> Required action
The lines from the start of the records through the one containing "lot=L611; measured=day 10" are to be transcribed exactly, and nothing else.

--*--
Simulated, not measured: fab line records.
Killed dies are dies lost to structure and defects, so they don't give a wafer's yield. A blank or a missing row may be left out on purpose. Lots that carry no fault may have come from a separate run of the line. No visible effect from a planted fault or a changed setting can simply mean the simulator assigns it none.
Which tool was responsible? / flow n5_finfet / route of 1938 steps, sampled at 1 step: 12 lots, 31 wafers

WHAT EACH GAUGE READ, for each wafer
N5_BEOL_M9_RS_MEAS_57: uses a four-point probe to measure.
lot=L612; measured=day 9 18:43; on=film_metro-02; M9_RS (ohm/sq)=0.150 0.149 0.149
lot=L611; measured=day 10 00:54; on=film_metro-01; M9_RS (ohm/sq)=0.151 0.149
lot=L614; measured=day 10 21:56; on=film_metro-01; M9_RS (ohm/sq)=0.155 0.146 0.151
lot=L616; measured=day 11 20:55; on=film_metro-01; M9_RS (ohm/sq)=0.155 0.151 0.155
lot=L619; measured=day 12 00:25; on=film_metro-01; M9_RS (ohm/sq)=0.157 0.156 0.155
--*--

> Exercise answer
Simulated, not measured: fab line records.
Killed dies are dies lost to structure and defects, so they don't give a wafer's yield. A blank or a missing row may be left out on purpose. Lots that carry no fault may have come from a separate run of the line. No visible effect from a planted fault or a changed setting can simply mean the simulator assigns it none.
Which tool was responsible? / flow n5_finfet / route of 1938 steps, sampled at 1 step: 12 lots, 31 wafers

WHAT EACH GAUGE READ, for each wafer
N5_BEOL_M9_RS_MEAS_57: uses a four-point probe to measure.
lot=L612; measured=day 9 18:43; on=film_metro-02; M9_RS (ohm/sq)=0.150 0.149 0.149
lot=L611; measured=day 10 00:54; on=film_metro-01; M9_RS (ohm/sq)=0.151 0.149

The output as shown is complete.